··· SOURCE MATERIAL ···
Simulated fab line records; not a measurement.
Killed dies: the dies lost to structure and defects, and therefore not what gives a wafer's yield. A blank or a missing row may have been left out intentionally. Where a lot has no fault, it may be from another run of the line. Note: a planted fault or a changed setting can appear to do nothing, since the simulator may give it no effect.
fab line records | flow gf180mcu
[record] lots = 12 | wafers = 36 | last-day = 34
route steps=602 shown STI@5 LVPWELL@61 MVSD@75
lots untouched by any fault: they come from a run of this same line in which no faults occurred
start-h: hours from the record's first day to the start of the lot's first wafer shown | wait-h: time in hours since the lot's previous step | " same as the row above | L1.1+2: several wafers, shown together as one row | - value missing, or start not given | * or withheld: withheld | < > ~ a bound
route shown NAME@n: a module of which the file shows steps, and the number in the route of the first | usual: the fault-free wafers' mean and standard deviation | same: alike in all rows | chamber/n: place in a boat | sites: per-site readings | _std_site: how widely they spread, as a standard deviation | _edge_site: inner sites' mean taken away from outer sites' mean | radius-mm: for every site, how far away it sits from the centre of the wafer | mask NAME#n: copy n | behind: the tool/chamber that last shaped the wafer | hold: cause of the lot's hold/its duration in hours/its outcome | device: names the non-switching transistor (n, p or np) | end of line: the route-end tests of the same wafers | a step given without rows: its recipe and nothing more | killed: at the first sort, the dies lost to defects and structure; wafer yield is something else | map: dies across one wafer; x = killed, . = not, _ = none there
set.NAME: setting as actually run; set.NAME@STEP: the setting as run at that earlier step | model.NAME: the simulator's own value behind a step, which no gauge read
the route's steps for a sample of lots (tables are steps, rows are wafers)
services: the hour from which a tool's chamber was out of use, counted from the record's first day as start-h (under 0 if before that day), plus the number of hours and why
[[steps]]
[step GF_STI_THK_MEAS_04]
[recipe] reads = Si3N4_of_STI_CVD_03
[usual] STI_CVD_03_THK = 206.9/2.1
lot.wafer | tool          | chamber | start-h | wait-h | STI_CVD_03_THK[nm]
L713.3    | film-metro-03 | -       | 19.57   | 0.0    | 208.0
···

-- ASSIGNMENT --
From the very first line of the records down to the line with "start-h: hours from", please write out each line exactly, including both ends and no other lines.

-- YOUR SOLUTION --
Simulated fab line records; not a measurement.
Killed dies: the dies lost to structure and defects, and therefore not what gives a wafer's yield. A blank or a missing row may have been left out intentionally. Where a lot has no fault, it may be from another run of the line. Note: a planted fault or a changed setting can appear to do nothing, since the simulator may give it no effect.
fab line records | flow gf180mcu
[record] lots = 12 | wafers = 36 | last-day = 34
route steps=602 shown STI@5 LVPWELL@61 MVSD@75
lots untouched by any fault: they come from a run of this same line in which no faults occurred
start-h: hours from the record's first day to the start of the lot's first wafer shown | wait-h: time in hours since the lot's previous step | " same as the row above | L1.1+2: several wafers, shown together as one row | - value missing, or start not given | * or withheld: withheld | < > ~ a bound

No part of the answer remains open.